• Supplied information:
· · · · ·
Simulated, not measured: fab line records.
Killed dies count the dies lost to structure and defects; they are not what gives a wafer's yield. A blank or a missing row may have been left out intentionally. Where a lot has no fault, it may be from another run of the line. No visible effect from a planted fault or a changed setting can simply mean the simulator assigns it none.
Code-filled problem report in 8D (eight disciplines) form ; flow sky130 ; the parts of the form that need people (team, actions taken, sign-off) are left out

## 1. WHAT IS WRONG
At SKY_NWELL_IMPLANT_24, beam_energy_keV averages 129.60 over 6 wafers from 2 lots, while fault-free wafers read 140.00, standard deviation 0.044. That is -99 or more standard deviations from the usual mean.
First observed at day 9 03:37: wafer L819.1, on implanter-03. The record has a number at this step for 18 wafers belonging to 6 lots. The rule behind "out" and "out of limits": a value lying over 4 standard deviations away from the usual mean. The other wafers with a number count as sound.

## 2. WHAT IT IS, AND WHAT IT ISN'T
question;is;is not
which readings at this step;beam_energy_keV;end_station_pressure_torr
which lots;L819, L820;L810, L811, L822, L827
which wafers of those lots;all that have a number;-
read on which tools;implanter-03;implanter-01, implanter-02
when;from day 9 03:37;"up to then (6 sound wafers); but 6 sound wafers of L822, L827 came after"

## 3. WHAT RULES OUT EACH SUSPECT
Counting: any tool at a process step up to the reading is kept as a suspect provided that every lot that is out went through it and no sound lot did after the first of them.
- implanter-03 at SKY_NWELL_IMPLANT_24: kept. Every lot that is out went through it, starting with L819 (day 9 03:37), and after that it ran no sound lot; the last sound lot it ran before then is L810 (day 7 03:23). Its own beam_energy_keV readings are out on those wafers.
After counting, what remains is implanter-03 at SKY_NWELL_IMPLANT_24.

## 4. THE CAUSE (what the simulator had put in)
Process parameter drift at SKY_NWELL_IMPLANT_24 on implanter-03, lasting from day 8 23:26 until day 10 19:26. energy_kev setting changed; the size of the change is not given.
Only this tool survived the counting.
· · · · ·

• Work request:
Only the lines from the beginning of the data above through the line containing "After counting, what" should be repeated, exactly as they appear.

• Answer box:
Simulated, not measured: fab line records.
Killed dies count the dies lost to structure and defects; they are not what gives a wafer's yield. A blank or a missing row may have been left out intentionally. Where a lot has no fault, it may be from another run of the line. No visible effect from a planted fault or a changed setting can simply mean the simulator assigns it none.
Code-filled problem report in 8D (eight disciplines) form ; flow sky130 ; the parts of the form that need people (team, actions taken, sign-off) are left out

## 1. WHAT IS WRONG
At SKY_NWELL_IMPLANT_24, beam_energy_keV averages 129.60 over 6 wafers from 2 lots, while fault-free wafers read 140.00, standard deviation 0.044. That is -99 or more standard deviations from the usual mean.
First observed at day 9 03:37: wafer L819.1, on implanter-03. The record has a number at this step for 18 wafers belonging to 6 lots. The rule behind "out" and "out of limits": a value lying over 4 standard deviations away from the usual mean. The other wafers with a number count as sound.

## 2. WHAT IT IS, AND WHAT IT ISN'T
question;is;is not
which readings at this step;beam_energy_keV;end_station_pressure_torr
which lots;L819, L820;L810, L811, L822, L827
which wafers of those lots;all that have a number;-
read on which tools;implanter-03;implanter-01, implanter-02
when;from day 9 03:37;"up to then (6 sound wafers); but 6 sound wafers of L822, L827 came after"

## 3. WHAT RULES OUT EACH SUSPECT
Counting: any tool at a process step up to the reading is kept as a suspect provided that every lot that is out went through it and no sound lot did after the first of them.
- implanter-03 at SKY_NWELL_IMPLANT_24: kept. Every lot that is out went through it, starting with L819 (day 9 03:37), and after that it ran no sound lot; the last sound lot it ran before then is L810 (day 7 03:23). Its own beam_energy_keV readings are out on those wafers.
After counting, what remains is implanter-03 at SKY_NWELL_IMPLANT_24.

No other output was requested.